### [WORK ITEM]
This task calls for every entry below to be repeated exactly.

• • •

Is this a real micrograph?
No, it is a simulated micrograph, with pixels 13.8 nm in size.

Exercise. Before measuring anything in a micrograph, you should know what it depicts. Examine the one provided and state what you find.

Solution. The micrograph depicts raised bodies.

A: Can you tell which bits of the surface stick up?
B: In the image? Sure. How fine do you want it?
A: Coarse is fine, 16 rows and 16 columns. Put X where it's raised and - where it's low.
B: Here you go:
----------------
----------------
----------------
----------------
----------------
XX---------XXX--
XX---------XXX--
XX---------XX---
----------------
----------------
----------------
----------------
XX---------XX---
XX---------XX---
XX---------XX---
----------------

• • •

### [RESPONSE]
Is this a real micrograph?
No, it is a simulated micrograph, with pixels 13.8 nm in size.

Exercise. Before measuring anything in a micrograph, you should know what it depicts. Examine the one provided and state what you find.

Solution. The micrograph depicts raised bodies.

A: Can you tell which bits of the surface stick up?
B: In the image? Sure. How fine do you want it?
A: Coarse is fine, 16 rows and 16 columns. Put X where it's raised and - where it's low.
B: Here you go:
----------------
----------------
----------------
----------------
----------------
XX---------XXX--
XX---------XXX--
XX---------XX---
----------------
----------------
----------------
----------------
XX---------XX---
XX---------XX---
XX---------XX---
----------------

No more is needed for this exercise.